**Data supplied**
=== Begin Enclosure ===
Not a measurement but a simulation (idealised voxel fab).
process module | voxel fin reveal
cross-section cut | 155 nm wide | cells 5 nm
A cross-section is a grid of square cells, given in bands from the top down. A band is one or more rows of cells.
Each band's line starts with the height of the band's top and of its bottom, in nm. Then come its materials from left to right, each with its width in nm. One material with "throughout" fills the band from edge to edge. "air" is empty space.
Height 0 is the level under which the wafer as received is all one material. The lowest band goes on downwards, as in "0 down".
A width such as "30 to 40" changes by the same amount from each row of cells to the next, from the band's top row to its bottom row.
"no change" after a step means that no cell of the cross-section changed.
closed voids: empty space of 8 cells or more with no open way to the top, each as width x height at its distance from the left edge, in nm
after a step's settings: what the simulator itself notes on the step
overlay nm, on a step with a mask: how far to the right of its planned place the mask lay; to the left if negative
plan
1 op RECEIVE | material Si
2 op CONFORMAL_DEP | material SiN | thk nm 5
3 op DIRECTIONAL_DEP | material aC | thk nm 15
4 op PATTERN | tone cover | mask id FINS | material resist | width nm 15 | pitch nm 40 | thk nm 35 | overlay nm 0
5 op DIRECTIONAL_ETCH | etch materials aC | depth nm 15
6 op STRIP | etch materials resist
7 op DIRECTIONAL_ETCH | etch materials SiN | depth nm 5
=== End Enclosure ===

**Exercise**
Emit an exact copy of the lines spanning the start of the records to the line containing "Height 0 is", inclusive, and no other output.

**Answer section**
Not a measurement but a simulation (idealised voxel fab).
process module | voxel fin reveal
cross-section cut | 155 nm wide | cells 5 nm
A cross-section is a grid of square cells, given in bands from the top down. A band is one or more rows of cells.
Each band's line starts with the height of the band's top and of its bottom, in nm. Then come its materials from left to right, each with its width in nm. One material with "throughout" fills the band from edge to edge. "air" is empty space.
Height 0 is the level under which the wafer as received is all one material. The lowest band goes on downwards, as in "0 down".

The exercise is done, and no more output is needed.